▬▬▬

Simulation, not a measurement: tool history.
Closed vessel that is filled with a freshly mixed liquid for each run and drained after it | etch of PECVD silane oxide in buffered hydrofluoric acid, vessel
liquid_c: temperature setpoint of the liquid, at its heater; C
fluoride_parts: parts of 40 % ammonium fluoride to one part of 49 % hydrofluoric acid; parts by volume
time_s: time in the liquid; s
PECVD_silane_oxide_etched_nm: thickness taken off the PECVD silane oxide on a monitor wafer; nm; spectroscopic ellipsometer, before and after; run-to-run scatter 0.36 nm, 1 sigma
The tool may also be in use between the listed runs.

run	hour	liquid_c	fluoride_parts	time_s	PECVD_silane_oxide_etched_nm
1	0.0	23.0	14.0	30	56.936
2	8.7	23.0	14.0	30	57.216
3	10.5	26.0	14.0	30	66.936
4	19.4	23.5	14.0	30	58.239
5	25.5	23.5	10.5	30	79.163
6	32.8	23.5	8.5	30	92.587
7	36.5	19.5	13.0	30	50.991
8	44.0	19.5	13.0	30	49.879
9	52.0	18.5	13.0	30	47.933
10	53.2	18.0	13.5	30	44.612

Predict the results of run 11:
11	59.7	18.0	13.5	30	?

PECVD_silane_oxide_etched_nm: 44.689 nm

▬▬▬

#### Activity:
Write out exactly, please, the lines beginning at the start of the material and ending with the line that holds "time_s: time in the liquid; s", both included.

#### Task result:
Simulation, not a measurement: tool history.
Closed vessel that is filled with a freshly mixed liquid for each run and drained after it | etch of PECVD silane oxide in buffered hydrofluoric acid, vessel
liquid_c: temperature setpoint of the liquid, at its heater; C
fluoride_parts: parts of 40 % ammonium fluoride to one part of 49 % hydrofluoric acid; parts by volume
time_s: time in the liquid; s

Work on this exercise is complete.